§ WORK REQUEST
Each record should be returned exactly as it is written.

§ SUPPLIED ENTRIES
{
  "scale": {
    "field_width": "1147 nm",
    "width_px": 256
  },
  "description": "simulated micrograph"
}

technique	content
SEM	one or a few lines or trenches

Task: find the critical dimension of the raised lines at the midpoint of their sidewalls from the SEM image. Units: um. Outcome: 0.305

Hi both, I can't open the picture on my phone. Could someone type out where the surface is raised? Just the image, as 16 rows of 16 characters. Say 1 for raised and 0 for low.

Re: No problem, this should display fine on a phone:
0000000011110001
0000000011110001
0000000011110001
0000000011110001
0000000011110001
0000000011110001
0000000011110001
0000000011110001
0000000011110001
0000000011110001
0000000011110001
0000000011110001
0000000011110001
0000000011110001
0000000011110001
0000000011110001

§ TASK OUTPUT
{
  "scale": {
    "field_width": "1147 nm",
    "width_px": 256
  },
  "description": "simulated micrograph"
}

technique	content
SEM	one or a few lines or trenches

Task: find the critical dimension of the raised lines at the midpoint of their sidewalls from the SEM image. Units: um. Outcome: 0.305

Hi both, I can't open the picture on my phone. Could someone type out where the surface is raised? Just the image, as 16 rows of 16 characters. Say 1 for raised and 0 for low.

Re: No problem, this should display fine on a phone:
0000000011110001
0000000011110001
0000000011110001
0000000011110001
0000000011110001
0000000011110001
0000000011110001
0000000011110001
0000000011110001
0000000011110001
0000000011110001
0000000011110001
0000000011110001
0000000011110001
0000000011110001
0000000011110001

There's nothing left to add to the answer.